REQUIREMENT ->
Write down, unchanged, the entries from the first line through the line holding "Cross-section format: a". Include no other line.

DATA EXTRACT ->
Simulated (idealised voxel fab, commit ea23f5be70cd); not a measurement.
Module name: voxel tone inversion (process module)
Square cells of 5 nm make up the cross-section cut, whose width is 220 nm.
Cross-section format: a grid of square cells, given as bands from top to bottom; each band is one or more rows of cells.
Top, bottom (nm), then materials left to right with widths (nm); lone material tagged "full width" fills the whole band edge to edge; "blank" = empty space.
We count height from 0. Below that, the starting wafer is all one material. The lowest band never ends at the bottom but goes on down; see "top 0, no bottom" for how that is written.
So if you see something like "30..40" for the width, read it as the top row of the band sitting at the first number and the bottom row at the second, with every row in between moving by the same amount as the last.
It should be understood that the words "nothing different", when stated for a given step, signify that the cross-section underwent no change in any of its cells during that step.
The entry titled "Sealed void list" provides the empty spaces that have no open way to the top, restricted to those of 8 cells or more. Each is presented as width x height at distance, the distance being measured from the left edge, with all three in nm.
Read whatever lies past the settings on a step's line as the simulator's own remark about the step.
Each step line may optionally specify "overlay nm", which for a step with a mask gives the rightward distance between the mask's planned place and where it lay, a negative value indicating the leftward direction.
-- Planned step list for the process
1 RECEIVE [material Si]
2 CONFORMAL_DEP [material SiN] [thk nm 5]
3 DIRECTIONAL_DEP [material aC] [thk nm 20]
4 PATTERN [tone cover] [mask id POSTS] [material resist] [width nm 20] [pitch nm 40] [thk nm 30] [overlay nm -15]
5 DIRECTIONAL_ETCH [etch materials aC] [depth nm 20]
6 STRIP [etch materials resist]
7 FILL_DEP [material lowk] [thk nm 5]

EXERCISE ANSWER ->
Simulated (idealised voxel fab, commit ea23f5be70cd); not a measurement.
Module name: voxel tone inversion (process module)
Square cells of 5 nm make up the cross-section cut, whose width is 220 nm.
Cross-section format: a grid of square cells, given as bands from top to bottom; each band is one or more rows of cells.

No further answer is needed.